INFORMATION SUPPLIED>
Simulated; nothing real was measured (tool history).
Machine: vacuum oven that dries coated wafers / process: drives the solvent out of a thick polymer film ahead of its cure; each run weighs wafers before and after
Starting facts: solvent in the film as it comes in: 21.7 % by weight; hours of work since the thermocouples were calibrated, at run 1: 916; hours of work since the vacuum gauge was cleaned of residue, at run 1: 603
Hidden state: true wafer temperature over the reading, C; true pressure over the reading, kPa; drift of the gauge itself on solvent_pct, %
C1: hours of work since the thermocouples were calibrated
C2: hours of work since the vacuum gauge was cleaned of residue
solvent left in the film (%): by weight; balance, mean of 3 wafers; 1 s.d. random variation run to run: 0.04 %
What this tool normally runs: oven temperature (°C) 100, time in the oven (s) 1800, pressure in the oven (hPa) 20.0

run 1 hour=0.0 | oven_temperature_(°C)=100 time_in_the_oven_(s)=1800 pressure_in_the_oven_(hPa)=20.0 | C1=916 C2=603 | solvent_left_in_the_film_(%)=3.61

ACTION ITEM> Repeat each entry exactly.

EXPECTED ANSWER>
Simulated; nothing real was measured (tool history).
Machine: vacuum oven that dries coated wafers / process: drives the solvent out of a thick polymer film ahead of its cure; each run weighs wafers before and after
Starting facts: solvent in the film as it comes in: 21.7 % by weight; hours of work since the thermocouples were calibrated, at run 1: 916; hours of work since the vacuum gauge was cleaned of residue, at run 1: 603
Hidden state: true wafer temperature over the reading, C; true pressure over the reading, kPa; drift of the gauge itself on solvent_pct, %
C1: hours of work since the thermocouples were calibrated
C2: hours of work since the vacuum gauge was cleaned of residue
solvent left in the film (%): by weight; balance, mean of 3 wafers; 1 s.d. random variation run to run: 0.04 %
What this tool normally runs: oven temperature (°C) 100, time in the oven (s) 1800, pressure in the oven (hPa) 20.0

run 1 hour=0.0 | oven_temperature_(°C)=100 time_in_the_oven_(s)=1800 pressure_in_the_oven_(hPa)=20.0 | C1=916 C2=603 | solvent_left_in_the_film_(%)=3.61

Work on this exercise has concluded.